Look through the listing below and write out exactly the lines from the line with "The cross-sections in" to the line with "On each step's", both included, and no others.

[DATA RECORDS]
• • • •
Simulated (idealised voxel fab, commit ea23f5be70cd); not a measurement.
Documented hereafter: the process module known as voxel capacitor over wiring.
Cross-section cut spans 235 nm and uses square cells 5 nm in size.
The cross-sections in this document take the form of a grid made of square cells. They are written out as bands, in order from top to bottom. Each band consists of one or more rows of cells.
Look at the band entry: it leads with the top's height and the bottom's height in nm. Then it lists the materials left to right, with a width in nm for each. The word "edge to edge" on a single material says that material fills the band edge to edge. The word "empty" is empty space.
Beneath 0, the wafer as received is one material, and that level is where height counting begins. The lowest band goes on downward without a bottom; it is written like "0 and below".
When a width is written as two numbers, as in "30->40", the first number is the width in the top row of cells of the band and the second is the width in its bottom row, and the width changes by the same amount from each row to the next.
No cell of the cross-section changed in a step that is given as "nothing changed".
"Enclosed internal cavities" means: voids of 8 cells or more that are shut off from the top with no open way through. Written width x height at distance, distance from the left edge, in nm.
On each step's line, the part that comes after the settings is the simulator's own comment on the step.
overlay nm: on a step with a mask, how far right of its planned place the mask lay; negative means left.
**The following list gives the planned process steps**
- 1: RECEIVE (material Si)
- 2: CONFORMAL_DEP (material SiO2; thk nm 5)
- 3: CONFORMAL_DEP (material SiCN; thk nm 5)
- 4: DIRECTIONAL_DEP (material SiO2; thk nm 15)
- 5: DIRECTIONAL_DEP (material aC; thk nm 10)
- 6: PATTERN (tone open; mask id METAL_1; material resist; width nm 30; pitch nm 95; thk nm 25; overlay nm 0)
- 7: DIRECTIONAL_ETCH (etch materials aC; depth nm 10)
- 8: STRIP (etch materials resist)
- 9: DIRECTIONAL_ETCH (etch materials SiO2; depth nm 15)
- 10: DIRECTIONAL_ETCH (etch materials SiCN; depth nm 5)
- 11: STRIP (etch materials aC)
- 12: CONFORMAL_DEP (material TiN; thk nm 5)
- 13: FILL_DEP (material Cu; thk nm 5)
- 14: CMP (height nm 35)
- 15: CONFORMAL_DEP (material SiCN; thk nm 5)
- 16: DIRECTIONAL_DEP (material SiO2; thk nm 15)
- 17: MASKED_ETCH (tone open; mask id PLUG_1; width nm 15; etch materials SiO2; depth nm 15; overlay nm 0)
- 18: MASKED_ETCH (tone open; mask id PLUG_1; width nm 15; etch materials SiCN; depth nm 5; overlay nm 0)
• • • •

[TASK RESPONSE]
The cross-sections in this document take the form of a grid made of square cells. They are written out as bands, in order from top to bottom. Each band consists of one or more rows of cells.
Look at the band entry: it leads with the top's height and the bottom's height in nm. Then it lists the materials left to right, with a width in nm for each. The word "edge to edge" on a single material says that material fills the band edge to edge. The word "empty" is empty space.
Beneath 0, the wafer as received is one material, and that level is where height counting begins. The lowest band goes on downward without a bottom; it is written like "0 and below".
When a width is written as two numbers, as in "30->40", the first number is the width in the top row of cells of the band and the second is the width in its bottom row, and the width changes by the same amount from each row to the next.
No cell of the cross-section changed in a step that is given as "nothing changed".
"Enclosed internal cavities" means: voids of 8 cells or more that are shut off from the top with no open way through. Written width x height at distance, distance from the left edge, in nm.
On each step's line, the part that comes after the settings is the simulator's own comment on the step.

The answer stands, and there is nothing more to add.